> [ACTIVITY] Take the records below from their first line to the line with "8) STRIP (etch materials resist)", and restate those lines word for word.

──────

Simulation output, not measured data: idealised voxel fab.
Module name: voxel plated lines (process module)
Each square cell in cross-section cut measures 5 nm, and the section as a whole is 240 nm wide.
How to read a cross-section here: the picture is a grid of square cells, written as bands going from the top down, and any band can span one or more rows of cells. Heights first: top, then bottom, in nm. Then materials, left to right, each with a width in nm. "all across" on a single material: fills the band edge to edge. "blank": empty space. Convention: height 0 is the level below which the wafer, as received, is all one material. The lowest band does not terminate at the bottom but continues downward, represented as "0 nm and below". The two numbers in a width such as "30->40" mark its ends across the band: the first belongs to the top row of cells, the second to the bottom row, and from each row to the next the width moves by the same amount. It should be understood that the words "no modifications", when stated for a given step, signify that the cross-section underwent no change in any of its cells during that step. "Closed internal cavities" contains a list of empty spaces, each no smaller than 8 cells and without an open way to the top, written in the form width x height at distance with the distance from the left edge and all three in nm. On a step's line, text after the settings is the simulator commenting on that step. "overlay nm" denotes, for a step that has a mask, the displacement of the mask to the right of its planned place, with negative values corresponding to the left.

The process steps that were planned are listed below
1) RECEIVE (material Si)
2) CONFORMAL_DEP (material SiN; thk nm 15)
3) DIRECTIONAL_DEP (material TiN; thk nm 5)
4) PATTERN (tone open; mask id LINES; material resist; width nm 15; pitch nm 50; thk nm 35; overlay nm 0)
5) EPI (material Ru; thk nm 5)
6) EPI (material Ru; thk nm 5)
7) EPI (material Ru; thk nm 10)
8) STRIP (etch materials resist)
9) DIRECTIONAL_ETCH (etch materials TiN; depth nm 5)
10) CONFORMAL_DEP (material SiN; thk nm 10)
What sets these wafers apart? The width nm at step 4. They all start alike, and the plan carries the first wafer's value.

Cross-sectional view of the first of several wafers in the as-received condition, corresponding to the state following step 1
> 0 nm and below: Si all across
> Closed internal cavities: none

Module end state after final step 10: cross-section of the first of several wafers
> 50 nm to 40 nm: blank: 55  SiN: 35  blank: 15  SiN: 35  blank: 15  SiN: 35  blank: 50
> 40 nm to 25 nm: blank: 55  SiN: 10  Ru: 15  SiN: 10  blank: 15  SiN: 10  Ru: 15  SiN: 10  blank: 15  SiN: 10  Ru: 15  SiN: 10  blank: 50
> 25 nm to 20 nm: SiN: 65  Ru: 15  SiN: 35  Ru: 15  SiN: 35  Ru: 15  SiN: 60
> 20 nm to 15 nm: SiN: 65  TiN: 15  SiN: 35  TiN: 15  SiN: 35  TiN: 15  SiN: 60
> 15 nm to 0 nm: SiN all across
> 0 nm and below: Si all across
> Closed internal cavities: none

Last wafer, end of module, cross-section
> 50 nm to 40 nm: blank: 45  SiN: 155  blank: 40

──────

> [EXERCISE SOLUTION]
Simulation output, not measured data: idealised voxel fab.
Module name: voxel plated lines (process module)
Each square cell in cross-section cut measures 5 nm, and the section as a whole is 240 nm wide.
How to read a cross-section here: the picture is a grid of square cells, written as bands going from the top down, and any band can span one or more rows of cells. Heights first: top, then bottom, in nm. Then materials, left to right, each with a width in nm. "all across" on a single material: fills the band edge to edge. "blank": empty space. Convention: height 0 is the level below which the wafer, as received, is all one material. The lowest band does not terminate at the bottom but continues downward, represented as "0 nm and below". The two numbers in a width such as "30->40" mark its ends across the band: the first belongs to the top row of cells, the second to the bottom row, and from each row to the next the width moves by the same amount. It should be understood that the words "no modifications", when stated for a given step, signify that the cross-section underwent no change in any of its cells during that step. "Closed internal cavities" contains a list of empty spaces, each no smaller than 8 cells and without an open way to the top, written in the form width x height at distance with the distance from the left edge and all three in nm. On a step's line, text after the settings is the simulator commenting on that step. "overlay nm" denotes, for a step that has a mask, the displacement of the mask to the right of its planned place, with negative values corresponding to the left.

The process steps that were planned are listed below
1) RECEIVE (material Si)
2) CONFORMAL_DEP (material SiN; thk nm 15)
3) DIRECTIONAL_DEP (material TiN; thk nm 5)
4) PATTERN (tone open; mask id LINES; material resist; width nm 15; pitch nm 50; thk nm 35; overlay nm 0)
5) EPI (material Ru; thk nm 5)
6) EPI (material Ru; thk nm 5)
7) EPI (material Ru; thk nm 10)
8) STRIP (etch materials resist)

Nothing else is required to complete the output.